▶ **Records provided**:
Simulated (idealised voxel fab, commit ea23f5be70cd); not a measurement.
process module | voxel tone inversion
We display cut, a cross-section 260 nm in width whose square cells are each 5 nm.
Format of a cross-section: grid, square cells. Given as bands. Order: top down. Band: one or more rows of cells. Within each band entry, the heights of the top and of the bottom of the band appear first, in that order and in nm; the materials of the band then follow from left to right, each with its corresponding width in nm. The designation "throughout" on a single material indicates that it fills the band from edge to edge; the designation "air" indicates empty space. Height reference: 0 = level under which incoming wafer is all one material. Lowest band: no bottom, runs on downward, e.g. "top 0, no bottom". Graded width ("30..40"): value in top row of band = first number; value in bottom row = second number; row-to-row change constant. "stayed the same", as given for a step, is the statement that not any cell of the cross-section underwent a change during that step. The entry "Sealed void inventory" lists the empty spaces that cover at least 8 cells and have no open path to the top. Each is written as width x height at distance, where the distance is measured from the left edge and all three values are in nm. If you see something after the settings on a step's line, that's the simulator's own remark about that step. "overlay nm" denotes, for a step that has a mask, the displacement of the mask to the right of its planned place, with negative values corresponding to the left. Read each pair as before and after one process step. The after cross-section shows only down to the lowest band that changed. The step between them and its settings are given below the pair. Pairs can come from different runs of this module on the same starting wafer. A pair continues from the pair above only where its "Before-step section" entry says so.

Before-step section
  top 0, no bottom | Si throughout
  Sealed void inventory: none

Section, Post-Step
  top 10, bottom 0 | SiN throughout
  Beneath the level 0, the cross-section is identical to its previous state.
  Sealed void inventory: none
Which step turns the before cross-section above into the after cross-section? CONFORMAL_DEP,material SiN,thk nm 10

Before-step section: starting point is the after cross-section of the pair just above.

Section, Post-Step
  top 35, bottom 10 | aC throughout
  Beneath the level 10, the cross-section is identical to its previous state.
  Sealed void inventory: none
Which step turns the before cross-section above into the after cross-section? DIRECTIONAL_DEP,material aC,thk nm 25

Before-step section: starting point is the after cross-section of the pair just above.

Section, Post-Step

▶ **Work task**: Take the listing above from its first line through the line containing "We display cut, a", and transcribe that stretch exactly, with no other lines.

▶ **Your response**:
Simulated (idealised voxel fab, commit ea23f5be70cd); not a measurement.
process module | voxel tone inversion
We display cut, a cross-section 260 nm in width whose square cells are each 5 nm.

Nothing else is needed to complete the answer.